* **Records supplied**:
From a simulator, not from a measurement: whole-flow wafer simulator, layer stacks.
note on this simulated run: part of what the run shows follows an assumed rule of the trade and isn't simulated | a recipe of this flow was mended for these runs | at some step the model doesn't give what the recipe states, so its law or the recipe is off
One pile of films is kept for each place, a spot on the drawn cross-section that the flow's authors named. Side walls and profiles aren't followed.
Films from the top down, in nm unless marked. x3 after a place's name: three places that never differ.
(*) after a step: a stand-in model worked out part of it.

* **Action item**: Reproduce every line of the material exactly.

* **Problem solution**:
From a simulator, not from a measurement: whole-flow wafer simulator, layer stacks.
note on this simulated run: part of what the run shows follows an assumed rule of the trade and isn't simulated | a recipe of this flow was mended for these runs | at some step the model doesn't give what the recipe states, so its law or the recipe is off
One pile of films is kept for each place, a spot on the drawn cross-section that the flow's authors named. Side walls and profiles aren't followed.
Films from the top down, in nm unless marked. x3 after a place's name: three places that never differ.
(*) after a step: a stand-in model worked out part of it.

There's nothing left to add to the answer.